#####

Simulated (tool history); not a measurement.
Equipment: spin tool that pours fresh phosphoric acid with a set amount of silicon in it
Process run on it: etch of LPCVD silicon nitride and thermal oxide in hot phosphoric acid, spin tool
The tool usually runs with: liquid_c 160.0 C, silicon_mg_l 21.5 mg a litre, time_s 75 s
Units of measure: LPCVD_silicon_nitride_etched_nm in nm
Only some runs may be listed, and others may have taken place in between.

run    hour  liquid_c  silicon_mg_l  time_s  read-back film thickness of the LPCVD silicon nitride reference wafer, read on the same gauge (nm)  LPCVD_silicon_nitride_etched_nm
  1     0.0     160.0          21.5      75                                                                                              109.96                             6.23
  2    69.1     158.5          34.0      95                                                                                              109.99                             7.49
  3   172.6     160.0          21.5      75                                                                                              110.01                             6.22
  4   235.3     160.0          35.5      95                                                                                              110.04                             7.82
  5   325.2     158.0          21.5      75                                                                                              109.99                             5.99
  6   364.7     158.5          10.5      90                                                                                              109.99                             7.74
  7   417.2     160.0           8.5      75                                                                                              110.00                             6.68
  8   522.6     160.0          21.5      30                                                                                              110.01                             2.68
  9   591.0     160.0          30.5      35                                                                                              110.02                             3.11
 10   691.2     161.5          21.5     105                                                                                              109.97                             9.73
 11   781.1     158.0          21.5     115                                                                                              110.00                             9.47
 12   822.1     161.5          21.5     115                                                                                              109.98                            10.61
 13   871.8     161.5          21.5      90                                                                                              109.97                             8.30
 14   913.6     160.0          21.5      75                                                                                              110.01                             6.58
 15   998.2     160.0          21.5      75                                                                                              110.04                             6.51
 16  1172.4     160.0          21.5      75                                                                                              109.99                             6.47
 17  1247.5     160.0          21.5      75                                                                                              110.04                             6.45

#####

**Action item**. Output each line exactly, from the first line of the data down to the line that contains "Units of measure: LPCVD_silicon_nitride_etched_nm", both included.

**Written response**.
Simulated (tool history); not a measurement.
Equipment: spin tool that pours fresh phosphoric acid with a set amount of silicon in it
Process run on it: etch of LPCVD silicon nitride and thermal oxide in hot phosphoric acid, spin tool
The tool usually runs with: liquid_c 160.0 C, silicon_mg_l 21.5 mg a litre, time_s 75 s
Units of measure: LPCVD_silicon_nitride_etched_nm in nm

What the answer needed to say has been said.